Task item –
Restrict the output to the lines below starting at the one that contains "lot=L785; measured=day 2" and ending at the one that contains "lot=L794; measured=day 3", and restate them word for word, both ends included.

Data provided –
>>>>>

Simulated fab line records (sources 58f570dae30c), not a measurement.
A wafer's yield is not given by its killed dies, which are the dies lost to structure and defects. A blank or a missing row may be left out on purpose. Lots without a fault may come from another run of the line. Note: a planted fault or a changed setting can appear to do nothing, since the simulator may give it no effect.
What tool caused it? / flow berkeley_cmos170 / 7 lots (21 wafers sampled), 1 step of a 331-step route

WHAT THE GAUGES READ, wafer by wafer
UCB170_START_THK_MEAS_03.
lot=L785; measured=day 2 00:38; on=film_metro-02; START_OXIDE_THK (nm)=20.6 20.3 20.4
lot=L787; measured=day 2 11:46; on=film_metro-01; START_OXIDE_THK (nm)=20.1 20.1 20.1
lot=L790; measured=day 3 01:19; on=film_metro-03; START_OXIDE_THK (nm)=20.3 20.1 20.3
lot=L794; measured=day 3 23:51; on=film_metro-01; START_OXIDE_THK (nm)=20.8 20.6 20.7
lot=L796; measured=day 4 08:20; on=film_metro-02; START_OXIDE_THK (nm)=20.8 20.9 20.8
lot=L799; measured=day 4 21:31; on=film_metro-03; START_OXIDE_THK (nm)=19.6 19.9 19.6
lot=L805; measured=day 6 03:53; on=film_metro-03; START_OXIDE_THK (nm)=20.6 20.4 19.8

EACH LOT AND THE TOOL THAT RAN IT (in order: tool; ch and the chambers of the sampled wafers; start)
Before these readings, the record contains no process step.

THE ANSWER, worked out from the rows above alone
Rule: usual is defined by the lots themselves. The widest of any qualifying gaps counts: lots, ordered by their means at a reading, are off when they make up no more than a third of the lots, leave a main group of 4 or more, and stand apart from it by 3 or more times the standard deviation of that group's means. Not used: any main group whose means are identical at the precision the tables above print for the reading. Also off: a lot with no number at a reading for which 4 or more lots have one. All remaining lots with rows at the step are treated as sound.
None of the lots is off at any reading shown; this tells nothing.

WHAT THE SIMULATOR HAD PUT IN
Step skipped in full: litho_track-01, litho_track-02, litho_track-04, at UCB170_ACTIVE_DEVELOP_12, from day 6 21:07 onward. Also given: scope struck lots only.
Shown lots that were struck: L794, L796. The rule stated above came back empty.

<<<<<

Your solution –
lot=L785; measured=day 2 00:38; on=film_metro-02; START_OXIDE_THK (nm)=20.6 20.3 20.4
lot=L787; measured=day 2 11:46; on=film_metro-01; START_OXIDE_THK (nm)=20.1 20.1 20.1
lot=L790; measured=day 3 01:19; on=film_metro-03; START_OXIDE_THK (nm)=20.3 20.1 20.3
lot=L794; measured=day 3 23:51; on=film_metro-01; START_OXIDE_THK (nm)=20.8 20.6 20.7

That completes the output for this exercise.